- Record excerpts -
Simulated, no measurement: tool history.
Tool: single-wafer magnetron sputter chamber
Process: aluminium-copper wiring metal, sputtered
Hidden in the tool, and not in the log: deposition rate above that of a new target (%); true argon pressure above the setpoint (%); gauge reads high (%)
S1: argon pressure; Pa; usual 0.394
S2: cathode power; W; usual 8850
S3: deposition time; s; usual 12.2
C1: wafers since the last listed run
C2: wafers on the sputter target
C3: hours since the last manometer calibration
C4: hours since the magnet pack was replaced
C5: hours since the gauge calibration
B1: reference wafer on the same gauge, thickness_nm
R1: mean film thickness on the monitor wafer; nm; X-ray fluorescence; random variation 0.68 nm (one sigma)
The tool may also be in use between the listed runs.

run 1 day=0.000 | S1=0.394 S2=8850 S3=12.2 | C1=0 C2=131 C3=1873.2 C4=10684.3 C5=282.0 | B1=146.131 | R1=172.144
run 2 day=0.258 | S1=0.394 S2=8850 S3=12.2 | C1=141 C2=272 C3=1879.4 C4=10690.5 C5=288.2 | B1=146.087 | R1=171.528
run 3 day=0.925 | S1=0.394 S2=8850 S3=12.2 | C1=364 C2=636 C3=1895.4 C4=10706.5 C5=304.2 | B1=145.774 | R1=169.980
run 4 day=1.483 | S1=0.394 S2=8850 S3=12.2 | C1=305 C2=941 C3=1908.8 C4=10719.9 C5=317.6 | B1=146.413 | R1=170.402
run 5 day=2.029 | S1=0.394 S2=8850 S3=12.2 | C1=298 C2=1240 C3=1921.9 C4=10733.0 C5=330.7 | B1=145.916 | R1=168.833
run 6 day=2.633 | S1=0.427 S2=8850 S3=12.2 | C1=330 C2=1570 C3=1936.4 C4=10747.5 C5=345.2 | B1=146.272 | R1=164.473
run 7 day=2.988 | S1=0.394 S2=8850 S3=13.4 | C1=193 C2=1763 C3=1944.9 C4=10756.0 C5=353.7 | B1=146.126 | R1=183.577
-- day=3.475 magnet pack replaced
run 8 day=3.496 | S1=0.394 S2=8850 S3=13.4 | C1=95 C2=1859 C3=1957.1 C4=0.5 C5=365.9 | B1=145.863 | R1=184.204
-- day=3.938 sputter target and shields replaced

- Brief -
Print exactly the lines of the listing above starting at the line containing "Hidden in the" and ending at the line containing "run 7 day=2.988", both included.

- Exercise answer -
Hidden in the tool, and not in the log: deposition rate above that of a new target (%); true argon pressure above the setpoint (%); gauge reads high (%)
S1: argon pressure; Pa; usual 0.394
S2: cathode power; W; usual 8850
S3: deposition time; s; usual 12.2
C1: wafers since the last listed run
C2: wafers on the sputter target
C3: hours since the last manometer calibration
C4: hours since the magnet pack was replaced
C5: hours since the gauge calibration
B1: reference wafer on the same gauge, thickness_nm
R1: mean film thickness on the monitor wafer; nm; X-ray fluorescence; random variation 0.68 nm (one sigma)
The tool may also be in use between the listed runs.

run 1 day=0.000 | S1=0.394 S2=8850 S3=12.2 | C1=0 C2=131 C3=1873.2 C4=10684.3 C5=282.0 | B1=146.131 | R1=172.144
run 2 day=0.258 | S1=0.394 S2=8850 S3=12.2 | C1=141 C2=272 C3=1879.4 C4=10690.5 C5=288.2 | B1=146.087 | R1=171.528
run 3 day=0.925 | S1=0.394 S2=8850 S3=12.2 | C1=364 C2=636 C3=1895.4 C4=10706.5 C5=304.2 | B1=145.774 | R1=169.980
run 4 day=1.483 | S1=0.394 S2=8850 S3=12.2 | C1=305 C2=941 C3=1908.8 C4=10719.9 C5=317.6 | B1=146.413 | R1=170.402
run 5 day=2.029 | S1=0.394 S2=8850 S3=12.2 | C1=298 C2=1240 C3=1921.9 C4=10733.0 C5=330.7 | B1=145.916 | R1=168.833
run 6 day=2.633 | S1=0.427 S2=8850 S3=12.2 | C1=330 C2=1570 C3=1936.4 C4=10747.5 C5=345.2 | B1=146.272 | R1=164.473
run 7 day=2.988 | S1=0.394 S2=8850 S3=13.4 | C1=193 C2=1763 C3=1944.9 C4=10756.0 C5=353.7 | B1=146.126 | R1=183.577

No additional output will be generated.